=== Work item ===
Without changing anything, set down every line shown below.

=== Information shown ===
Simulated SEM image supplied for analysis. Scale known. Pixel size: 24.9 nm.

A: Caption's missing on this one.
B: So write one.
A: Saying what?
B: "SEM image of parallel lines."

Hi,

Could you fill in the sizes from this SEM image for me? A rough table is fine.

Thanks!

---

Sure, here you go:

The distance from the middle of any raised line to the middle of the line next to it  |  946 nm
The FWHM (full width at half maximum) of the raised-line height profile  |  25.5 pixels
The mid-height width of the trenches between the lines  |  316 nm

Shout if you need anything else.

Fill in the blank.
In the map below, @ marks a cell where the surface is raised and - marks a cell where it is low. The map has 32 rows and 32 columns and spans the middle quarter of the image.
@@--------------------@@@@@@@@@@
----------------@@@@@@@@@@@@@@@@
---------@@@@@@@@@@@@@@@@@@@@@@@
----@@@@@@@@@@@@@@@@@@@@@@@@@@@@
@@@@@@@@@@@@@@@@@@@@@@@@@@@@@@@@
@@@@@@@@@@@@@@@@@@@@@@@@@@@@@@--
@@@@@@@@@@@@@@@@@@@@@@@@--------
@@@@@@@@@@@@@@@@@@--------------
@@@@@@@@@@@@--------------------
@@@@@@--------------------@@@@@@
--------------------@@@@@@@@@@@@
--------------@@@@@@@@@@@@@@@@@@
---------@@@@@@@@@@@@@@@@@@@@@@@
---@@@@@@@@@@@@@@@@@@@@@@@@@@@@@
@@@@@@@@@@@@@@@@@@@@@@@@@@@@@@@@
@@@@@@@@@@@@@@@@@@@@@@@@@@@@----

=== Exercise response ===
Simulated SEM image supplied for analysis. Scale known. Pixel size: 24.9 nm.

A: Caption's missing on this one.
B: So write one.
A: Saying what?
B: "SEM image of parallel lines."

Hi,

Could you fill in the sizes from this SEM image for me? A rough table is fine.

Thanks!

---

Sure, here you go:

The distance from the middle of any raised line to the middle of the line next to it  |  946 nm
The FWHM (full width at half maximum) of the raised-line height profile  |  25.5 pixels
The mid-height width of the trenches between the lines  |  316 nm

Shout if you need anything else.

Fill in the blank.
In the map below, @ marks a cell where the surface is raised and - marks a cell where it is low. The map has 32 rows and 32 columns and spans the middle quarter of the image.
@@--------------------@@@@@@@@@@
----------------@@@@@@@@@@@@@@@@
---------@@@@@@@@@@@@@@@@@@@@@@@
----@@@@@@@@@@@@@@@@@@@@@@@@@@@@
@@@@@@@@@@@@@@@@@@@@@@@@@@@@@@@@
@@@@@@@@@@@@@@@@@@@@@@@@@@@@@@--
@@@@@@@@@@@@@@@@@@@@@@@@--------
@@@@@@@@@@@@@@@@@@--------------
@@@@@@@@@@@@--------------------
@@@@@@--------------------@@@@@@
--------------------@@@@@@@@@@@@
--------------@@@@@@@@@@@@@@@@@@
---------@@@@@@@@@@@@@@@@@@@@@@@
---@@@@@@@@@@@@@@@@@@@@@@@@@@@@@
@@@@@@@@@@@@@@@@@@@@@@@@@@@@@@@@
@@@@@@@@@@@@@@@@@@@@@@@@@@@@----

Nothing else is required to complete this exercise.